Activity -
Each line from the opening of the listing below through the line that contains "Killed dies are" is to be output exactly as written.

##############################

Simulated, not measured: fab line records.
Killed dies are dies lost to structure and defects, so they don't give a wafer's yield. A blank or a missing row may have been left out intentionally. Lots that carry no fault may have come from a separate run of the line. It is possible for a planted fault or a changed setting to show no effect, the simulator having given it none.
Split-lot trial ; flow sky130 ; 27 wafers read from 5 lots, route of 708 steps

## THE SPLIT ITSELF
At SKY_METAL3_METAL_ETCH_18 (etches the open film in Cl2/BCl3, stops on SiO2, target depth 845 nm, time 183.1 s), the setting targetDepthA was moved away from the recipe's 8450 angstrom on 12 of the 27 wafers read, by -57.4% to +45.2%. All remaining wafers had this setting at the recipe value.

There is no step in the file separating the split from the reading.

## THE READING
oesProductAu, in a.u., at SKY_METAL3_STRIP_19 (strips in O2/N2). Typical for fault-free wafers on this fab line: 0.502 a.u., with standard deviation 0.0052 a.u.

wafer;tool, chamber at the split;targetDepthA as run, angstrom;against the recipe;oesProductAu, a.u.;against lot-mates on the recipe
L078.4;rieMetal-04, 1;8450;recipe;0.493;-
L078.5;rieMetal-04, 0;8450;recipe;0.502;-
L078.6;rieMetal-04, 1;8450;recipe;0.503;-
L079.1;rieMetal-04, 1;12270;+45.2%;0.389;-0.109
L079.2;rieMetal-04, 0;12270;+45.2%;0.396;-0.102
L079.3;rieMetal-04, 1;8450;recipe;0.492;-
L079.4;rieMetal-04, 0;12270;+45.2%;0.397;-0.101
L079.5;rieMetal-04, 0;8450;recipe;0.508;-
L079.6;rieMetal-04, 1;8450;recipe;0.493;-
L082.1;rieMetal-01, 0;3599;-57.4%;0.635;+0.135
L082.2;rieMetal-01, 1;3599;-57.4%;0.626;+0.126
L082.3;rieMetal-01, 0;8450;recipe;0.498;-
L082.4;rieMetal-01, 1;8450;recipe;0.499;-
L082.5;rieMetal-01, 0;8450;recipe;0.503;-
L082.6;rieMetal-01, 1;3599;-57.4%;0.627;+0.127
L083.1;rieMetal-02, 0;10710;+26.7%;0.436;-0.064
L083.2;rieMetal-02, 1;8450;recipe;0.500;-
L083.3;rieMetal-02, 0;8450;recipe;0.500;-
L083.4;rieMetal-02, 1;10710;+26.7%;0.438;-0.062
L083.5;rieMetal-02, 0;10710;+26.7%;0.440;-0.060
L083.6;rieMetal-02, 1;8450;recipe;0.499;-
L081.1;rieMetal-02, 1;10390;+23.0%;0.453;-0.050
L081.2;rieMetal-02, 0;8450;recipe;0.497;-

##############################

Task answer -
Simulated, not measured: fab line records.
Killed dies are dies lost to structure and defects, so they don't give a wafer's yield. A blank or a missing row may have been left out intentionally. Lots that carry no fault may have come from a separate run of the line. It is possible for a planted fault or a changed setting to show no effect, the simulator having given it none.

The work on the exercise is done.